● Work instruction
Transcribe the listing from its top line through the line with "Each band's line". Keep it exact, both ends included, and add nothing.

———

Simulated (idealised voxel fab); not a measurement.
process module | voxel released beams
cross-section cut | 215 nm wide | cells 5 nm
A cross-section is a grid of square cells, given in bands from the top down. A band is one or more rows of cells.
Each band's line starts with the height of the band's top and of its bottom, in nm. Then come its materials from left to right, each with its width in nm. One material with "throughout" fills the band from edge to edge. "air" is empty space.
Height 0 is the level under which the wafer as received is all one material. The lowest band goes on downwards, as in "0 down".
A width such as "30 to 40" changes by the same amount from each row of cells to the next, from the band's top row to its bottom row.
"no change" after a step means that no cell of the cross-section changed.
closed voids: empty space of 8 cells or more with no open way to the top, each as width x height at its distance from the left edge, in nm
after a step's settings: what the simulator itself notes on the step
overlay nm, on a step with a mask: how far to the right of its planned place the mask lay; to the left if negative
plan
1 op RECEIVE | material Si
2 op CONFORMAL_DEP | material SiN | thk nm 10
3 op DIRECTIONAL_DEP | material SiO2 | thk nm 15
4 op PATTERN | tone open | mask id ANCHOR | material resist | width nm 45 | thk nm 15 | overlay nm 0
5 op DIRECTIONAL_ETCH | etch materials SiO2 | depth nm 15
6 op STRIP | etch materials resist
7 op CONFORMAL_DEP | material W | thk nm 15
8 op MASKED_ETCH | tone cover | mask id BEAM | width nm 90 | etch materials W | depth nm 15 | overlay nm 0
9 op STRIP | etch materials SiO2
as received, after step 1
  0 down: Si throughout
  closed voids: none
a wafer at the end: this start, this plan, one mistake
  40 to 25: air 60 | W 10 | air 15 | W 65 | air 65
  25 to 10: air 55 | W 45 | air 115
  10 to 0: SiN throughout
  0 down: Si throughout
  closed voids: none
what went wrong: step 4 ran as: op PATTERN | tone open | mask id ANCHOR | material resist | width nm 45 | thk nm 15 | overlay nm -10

———

● Expected answer
Simulated (idealised voxel fab); not a measurement.
process module | voxel released beams
cross-section cut | 215 nm wide | cells 5 nm
A cross-section is a grid of square cells, given in bands from the top down. A band is one or more rows of cells.
Each band's line starts with the height of the band's top and of its bottom, in nm. Then come its materials from left to right, each with its width in nm. One material with "throughout" fills the band from edge to edge. "air" is empty space.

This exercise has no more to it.